• _Work order_
Start at the first line of the listing below. Write out each line exactly, stopping after the one that contains "In a pile the".

^^^^^^^^^^^^^^^^

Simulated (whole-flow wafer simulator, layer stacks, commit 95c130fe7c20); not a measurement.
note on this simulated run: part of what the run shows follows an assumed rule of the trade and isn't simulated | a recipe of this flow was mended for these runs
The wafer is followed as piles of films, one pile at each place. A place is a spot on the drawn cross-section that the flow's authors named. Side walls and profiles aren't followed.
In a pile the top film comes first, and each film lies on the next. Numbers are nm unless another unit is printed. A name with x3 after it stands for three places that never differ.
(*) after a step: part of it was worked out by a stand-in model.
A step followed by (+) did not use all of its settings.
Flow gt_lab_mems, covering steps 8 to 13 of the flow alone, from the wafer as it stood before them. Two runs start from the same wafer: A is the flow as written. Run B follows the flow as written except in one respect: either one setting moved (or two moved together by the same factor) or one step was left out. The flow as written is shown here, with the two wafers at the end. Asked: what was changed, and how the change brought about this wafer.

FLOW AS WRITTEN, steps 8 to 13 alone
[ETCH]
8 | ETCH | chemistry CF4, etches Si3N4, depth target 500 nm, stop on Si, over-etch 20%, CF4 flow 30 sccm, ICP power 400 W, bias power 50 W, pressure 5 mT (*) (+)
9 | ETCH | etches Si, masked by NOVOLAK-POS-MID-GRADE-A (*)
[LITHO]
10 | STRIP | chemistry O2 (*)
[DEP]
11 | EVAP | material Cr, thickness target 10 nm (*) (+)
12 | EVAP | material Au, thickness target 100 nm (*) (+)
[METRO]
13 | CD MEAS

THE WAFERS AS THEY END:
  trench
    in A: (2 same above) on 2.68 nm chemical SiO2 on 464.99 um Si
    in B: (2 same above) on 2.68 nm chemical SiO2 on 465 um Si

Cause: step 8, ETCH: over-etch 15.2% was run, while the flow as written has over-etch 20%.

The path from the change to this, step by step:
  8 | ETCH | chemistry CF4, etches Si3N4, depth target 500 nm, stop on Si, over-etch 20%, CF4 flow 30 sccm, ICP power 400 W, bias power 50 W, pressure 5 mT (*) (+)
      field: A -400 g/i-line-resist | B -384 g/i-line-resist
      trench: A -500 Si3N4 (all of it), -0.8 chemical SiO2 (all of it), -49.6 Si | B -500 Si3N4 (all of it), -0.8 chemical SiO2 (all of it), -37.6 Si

^^^^^^^^^^^^^^^^

• _Task solution_
Simulated (whole-flow wafer simulator, layer stacks, commit 95c130fe7c20); not a measurement.
note on this simulated run: part of what the run shows follows an assumed rule of the trade and isn't simulated | a recipe of this flow was mended for these runs
The wafer is followed as piles of films, one pile at each place. A place is a spot on the drawn cross-section that the flow's authors named. Side walls and profiles aren't followed.
In a pile the top film comes first, and each film lies on the next. Numbers are nm unless another unit is printed. A name with x3 after it stands for three places that never differ.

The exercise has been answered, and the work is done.